[Work instruction] Nothing in the entries may be altered; copy them all exactly.

######

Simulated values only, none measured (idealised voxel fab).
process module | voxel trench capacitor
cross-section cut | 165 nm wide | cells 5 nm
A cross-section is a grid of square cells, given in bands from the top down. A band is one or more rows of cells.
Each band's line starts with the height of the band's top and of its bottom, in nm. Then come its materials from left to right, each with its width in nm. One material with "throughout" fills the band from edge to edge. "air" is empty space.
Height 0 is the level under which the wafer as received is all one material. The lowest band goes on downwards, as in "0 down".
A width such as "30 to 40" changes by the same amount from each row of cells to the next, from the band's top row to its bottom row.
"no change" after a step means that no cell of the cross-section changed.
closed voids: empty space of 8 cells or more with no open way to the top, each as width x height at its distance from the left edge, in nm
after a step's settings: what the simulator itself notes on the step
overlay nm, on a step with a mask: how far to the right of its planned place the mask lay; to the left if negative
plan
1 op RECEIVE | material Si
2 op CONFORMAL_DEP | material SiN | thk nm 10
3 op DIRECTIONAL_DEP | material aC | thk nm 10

######

[Exercise answer]
Simulated values only, none measured (idealised voxel fab).
process module | voxel trench capacitor
cross-section cut | 165 nm wide | cells 5 nm
A cross-section is a grid of square cells, given in bands from the top down. A band is one or more rows of cells.
Each band's line starts with the height of the band's top and of its bottom, in nm. Then come its materials from left to right, each with its width in nm. One material with "throughout" fills the band from edge to edge. "air" is empty space.
Height 0 is the level under which the wafer as received is all one material. The lowest band goes on downwards, as in "0 down".
A width such as "30 to 40" changes by the same amount from each row of cells to the next, from the band's top row to its bottom row.
"no change" after a step means that no cell of the cross-section changed.
closed voids: empty space of 8 cells or more with no open way to the top, each as width x height at its distance from the left edge, in nm
after a step's settings: what the simulator itself notes on the step
overlay nm, on a step with a mask: how far to the right of its planned place the mask lay; to the left if negative
plan
1 op RECEIVE | material Si
2 op CONFORMAL_DEP | material SiN | thk nm 10
3 op DIRECTIONAL_DEP | material aC | thk nm 10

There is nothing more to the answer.